Data for analysis:
++++++

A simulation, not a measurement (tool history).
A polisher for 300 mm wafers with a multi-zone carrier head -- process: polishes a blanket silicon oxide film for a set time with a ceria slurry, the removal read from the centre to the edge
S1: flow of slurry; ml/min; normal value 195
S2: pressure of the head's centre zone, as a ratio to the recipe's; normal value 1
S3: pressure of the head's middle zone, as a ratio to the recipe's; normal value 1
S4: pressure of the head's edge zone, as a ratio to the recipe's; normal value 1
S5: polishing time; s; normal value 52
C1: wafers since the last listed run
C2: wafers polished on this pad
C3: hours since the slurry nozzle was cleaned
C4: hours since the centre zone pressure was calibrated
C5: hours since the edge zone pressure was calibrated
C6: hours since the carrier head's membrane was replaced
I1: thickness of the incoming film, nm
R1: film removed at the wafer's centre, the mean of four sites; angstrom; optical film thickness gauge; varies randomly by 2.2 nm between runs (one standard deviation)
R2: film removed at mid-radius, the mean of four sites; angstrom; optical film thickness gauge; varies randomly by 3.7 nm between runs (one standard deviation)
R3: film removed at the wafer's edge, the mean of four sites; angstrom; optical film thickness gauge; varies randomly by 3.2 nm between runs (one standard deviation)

++++++

Could you copy exactly the lines from the first line of the records above through the line containing "C5: hours since", both included, and nothing else?

A simulation, not a measurement (tool history).
A polisher for 300 mm wafers with a multi-zone carrier head -- process: polishes a blanket silicon oxide film for a set time with a ceria slurry, the removal read from the centre to the edge
S1: flow of slurry; ml/min; normal value 195
S2: pressure of the head's centre zone, as a ratio to the recipe's; normal value 1
S3: pressure of the head's middle zone, as a ratio to the recipe's; normal value 1
S4: pressure of the head's edge zone, as a ratio to the recipe's; normal value 1
S5: polishing time; s; normal value 52
C1: wafers since the last listed run
C2: wafers polished on this pad
C3: hours since the slurry nozzle was cleaned
C4: hours since the centre zone pressure was calibrated
C5: hours since the edge zone pressure was calibrated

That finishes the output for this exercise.